• _Assigned task_
Once you have read the listing, output it exactly and completely.

• _Source information_
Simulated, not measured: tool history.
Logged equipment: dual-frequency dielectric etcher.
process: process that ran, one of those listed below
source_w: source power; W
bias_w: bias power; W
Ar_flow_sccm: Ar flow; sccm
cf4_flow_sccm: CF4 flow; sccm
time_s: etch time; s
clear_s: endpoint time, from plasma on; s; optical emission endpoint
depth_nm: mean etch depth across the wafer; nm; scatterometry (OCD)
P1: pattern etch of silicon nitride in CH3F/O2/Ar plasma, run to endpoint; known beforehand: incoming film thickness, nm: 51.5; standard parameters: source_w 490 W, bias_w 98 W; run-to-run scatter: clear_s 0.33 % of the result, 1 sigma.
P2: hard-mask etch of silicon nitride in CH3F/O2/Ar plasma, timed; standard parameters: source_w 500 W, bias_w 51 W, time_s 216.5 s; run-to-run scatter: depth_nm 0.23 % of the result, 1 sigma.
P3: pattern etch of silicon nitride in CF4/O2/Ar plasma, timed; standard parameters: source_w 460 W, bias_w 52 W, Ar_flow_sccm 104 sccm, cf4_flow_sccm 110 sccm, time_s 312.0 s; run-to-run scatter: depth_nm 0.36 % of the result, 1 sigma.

• _Task response_
Simulated, not measured: tool history.
Logged equipment: dual-frequency dielectric etcher.
process: process that ran, one of those listed below
source_w: source power; W
bias_w: bias power; W
Ar_flow_sccm: Ar flow; sccm
cf4_flow_sccm: CF4 flow; sccm
time_s: etch time; s
clear_s: endpoint time, from plasma on; s; optical emission endpoint
depth_nm: mean etch depth across the wafer; nm; scatterometry (OCD)
P1: pattern etch of silicon nitride in CH3F/O2/Ar plasma, run to endpoint; known beforehand: incoming film thickness, nm: 51.5; standard parameters: source_w 490 W, bias_w 98 W; run-to-run scatter: clear_s 0.33 % of the result, 1 sigma.
P2: hard-mask etch of silicon nitride in CH3F/O2/Ar plasma, timed; standard parameters: source_w 500 W, bias_w 51 W, time_s 216.5 s; run-to-run scatter: depth_nm 0.23 % of the result, 1 sigma.
P3: pattern etch of silicon nitride in CF4/O2/Ar plasma, timed; standard parameters: source_w 460 W, bias_w 52 W, Ar_flow_sccm 104 sccm, cf4_flow_sccm 110 sccm, time_s 312.0 s; run-to-run scatter: depth_nm 0.36 % of the result, 1 sigma.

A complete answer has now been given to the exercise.